******

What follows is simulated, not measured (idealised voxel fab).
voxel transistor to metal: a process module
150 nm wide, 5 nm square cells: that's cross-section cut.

******

WORK ORDER
The entries above, copied exactly, form the whole answer.

WRITTEN SOLUTION
What follows is simulated, not measured (idealised voxel fab).
voxel transistor to metal: a process module
150 nm wide, 5 nm square cells: that's cross-section cut.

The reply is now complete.